[[ SOURCE DATA open ]]
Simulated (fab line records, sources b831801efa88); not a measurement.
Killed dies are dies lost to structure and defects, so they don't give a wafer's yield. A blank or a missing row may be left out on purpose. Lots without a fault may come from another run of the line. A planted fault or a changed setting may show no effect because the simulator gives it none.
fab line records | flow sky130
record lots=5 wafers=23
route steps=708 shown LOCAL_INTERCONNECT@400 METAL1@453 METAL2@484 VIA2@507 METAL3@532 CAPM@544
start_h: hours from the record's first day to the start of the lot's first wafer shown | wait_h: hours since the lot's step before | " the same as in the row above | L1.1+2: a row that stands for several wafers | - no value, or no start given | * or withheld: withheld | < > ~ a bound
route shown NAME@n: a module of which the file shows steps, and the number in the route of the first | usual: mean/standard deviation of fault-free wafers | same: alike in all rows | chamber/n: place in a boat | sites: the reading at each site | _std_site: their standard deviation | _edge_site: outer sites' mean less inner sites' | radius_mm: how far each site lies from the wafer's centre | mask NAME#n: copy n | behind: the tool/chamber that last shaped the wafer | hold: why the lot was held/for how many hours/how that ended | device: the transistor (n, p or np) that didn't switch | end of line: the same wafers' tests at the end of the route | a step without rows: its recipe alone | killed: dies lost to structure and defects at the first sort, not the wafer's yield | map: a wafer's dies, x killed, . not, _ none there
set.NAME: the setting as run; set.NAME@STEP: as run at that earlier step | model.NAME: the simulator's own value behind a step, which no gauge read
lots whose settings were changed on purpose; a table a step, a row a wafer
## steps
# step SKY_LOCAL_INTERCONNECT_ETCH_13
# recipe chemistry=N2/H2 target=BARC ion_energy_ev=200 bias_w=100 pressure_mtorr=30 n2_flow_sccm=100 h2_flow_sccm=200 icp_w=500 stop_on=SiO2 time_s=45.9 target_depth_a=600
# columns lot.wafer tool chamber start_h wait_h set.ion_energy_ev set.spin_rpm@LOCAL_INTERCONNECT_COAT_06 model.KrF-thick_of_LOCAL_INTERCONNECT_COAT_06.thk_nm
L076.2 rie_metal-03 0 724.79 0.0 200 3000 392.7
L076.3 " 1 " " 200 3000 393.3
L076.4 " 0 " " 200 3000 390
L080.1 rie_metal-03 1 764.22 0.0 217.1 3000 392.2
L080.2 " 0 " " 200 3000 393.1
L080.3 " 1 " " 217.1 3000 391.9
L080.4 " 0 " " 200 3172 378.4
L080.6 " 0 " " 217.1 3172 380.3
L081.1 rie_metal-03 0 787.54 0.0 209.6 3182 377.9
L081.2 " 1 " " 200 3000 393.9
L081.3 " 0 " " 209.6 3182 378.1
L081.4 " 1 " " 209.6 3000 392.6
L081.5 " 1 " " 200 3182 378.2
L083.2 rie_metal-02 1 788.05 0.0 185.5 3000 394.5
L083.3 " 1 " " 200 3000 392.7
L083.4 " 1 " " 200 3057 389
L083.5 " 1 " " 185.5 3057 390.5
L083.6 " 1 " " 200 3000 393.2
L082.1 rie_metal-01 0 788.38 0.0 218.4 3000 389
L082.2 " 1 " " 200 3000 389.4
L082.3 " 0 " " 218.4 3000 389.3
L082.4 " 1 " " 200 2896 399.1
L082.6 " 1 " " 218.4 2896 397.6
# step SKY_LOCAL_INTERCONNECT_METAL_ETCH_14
[[ SOURCE DATA closed ]]

__ASSIGNMENT__. Once the line containing "Killed dies are" has been written out, please stop; every line before it, back to the first line of the records above, should be given exactly.

__SOLUTION__.
Simulated (fab line records, sources b831801efa88); not a measurement.
Killed dies are dies lost to structure and defects, so they don't give a wafer's yield. A blank or a missing row may be left out on purpose. Lots without a fault may come from another run of the line. A planted fault or a changed setting may show no effect because the simulator gives it none.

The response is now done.